• **Data to examine**:
--- START ---

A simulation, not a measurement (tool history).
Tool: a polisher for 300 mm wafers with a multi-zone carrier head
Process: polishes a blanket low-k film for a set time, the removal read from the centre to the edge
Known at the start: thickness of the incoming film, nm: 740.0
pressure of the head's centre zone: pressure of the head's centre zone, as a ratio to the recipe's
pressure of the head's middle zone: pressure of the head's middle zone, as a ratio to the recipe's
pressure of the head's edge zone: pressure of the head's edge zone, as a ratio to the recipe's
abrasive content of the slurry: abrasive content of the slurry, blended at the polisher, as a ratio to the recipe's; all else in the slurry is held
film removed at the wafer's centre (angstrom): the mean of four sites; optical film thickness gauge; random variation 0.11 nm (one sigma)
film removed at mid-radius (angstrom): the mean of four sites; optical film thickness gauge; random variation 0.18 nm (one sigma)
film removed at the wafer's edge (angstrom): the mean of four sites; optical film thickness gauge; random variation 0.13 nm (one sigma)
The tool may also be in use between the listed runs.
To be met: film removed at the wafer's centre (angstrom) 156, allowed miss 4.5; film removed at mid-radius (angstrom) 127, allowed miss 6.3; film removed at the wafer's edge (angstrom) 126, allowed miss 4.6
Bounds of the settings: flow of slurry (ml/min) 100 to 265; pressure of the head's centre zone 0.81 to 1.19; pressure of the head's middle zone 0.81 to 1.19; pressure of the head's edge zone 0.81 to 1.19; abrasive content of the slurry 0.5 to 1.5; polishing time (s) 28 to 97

--- END ---

• **Work request**: Lines from the top of the entries above to the line that contains "pressure of the head's edge zone: pressure" should be set down exactly, please, with both ends kept and nothing added.

• **Exercise response**:
A simulation, not a measurement (tool history).
Tool: a polisher for 300 mm wafers with a multi-zone carrier head
Process: polishes a blanket low-k film for a set time, the removal read from the centre to the edge
Known at the start: thickness of the incoming film, nm: 740.0
pressure of the head's centre zone: pressure of the head's centre zone, as a ratio to the recipe's
pressure of the head's middle zone: pressure of the head's middle zone, as a ratio to the recipe's
pressure of the head's edge zone: pressure of the head's edge zone, as a ratio to the recipe's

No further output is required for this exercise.